In the entries that follow, find the line containing "R1: film removed", then output exactly every line from the first through that one.

## Information provided
*** Block opens ***

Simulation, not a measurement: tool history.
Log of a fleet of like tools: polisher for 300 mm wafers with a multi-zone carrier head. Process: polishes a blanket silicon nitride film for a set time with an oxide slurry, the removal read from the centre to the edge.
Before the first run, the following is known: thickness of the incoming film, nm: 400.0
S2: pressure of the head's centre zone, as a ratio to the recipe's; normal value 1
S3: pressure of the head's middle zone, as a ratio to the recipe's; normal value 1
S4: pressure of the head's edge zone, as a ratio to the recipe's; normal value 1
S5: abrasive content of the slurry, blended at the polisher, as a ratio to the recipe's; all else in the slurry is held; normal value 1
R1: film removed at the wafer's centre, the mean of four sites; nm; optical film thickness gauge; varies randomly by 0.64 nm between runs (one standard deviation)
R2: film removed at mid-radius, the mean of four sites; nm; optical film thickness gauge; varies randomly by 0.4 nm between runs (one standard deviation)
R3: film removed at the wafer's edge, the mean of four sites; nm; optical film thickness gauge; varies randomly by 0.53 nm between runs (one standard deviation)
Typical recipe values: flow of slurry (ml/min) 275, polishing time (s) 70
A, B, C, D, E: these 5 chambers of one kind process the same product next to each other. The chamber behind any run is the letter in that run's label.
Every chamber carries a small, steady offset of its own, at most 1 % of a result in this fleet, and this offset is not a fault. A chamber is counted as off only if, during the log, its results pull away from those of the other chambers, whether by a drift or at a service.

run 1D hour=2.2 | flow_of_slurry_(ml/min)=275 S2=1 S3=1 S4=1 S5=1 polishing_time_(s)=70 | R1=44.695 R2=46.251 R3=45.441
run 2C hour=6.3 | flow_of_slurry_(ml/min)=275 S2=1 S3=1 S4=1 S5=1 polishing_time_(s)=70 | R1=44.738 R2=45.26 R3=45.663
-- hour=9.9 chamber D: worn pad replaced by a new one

*** Block closes ***

## Your response
Simulation, not a measurement: tool history.
Log of a fleet of like tools: polisher for 300 mm wafers with a multi-zone carrier head. Process: polishes a blanket silicon nitride film for a set time with an oxide slurry, the removal read from the centre to the edge.
Before the first run, the following is known: thickness of the incoming film, nm: 400.0
S2: pressure of the head's centre zone, as a ratio to the recipe's; normal value 1
S3: pressure of the head's middle zone, as a ratio to the recipe's; normal value 1
S4: pressure of the head's edge zone, as a ratio to the recipe's; normal value 1
S5: abrasive content of the slurry, blended at the polisher, as a ratio to the recipe's; all else in the slurry is held; normal value 1
R1: film removed at the wafer's centre, the mean of four sites; nm; optical film thickness gauge; varies randomly by 0.64 nm between runs (one standard deviation)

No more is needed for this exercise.